• [Action item] This exercise calls for every record to be set down again, exactly and in full.

○ ○ ○ ○ ○
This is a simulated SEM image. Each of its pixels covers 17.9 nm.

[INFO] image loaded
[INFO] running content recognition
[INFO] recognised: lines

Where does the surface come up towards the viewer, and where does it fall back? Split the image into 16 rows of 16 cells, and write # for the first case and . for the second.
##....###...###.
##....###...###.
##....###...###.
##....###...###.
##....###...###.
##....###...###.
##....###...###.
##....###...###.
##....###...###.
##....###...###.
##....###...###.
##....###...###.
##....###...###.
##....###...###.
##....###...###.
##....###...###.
○ ○ ○ ○ ○

• [Written response]
This is a simulated SEM image. Each of its pixels covers 17.9 nm.

[INFO] image loaded
[INFO] running content recognition
[INFO] recognised: lines

Where does the surface come up towards the viewer, and where does it fall back? Split the image into 16 rows of 16 cells, and write # for the first case and . for the second.
##....###...###.
##....###...###.
##....###...###.
##....###...###.
##....###...###.
##....###...###.
##....###...###.
##....###...###.
##....###...###.
##....###...###.
##....###...###.
##....###...###.
##....###...###.
##....###...###.
##....###...###.
##....###...###.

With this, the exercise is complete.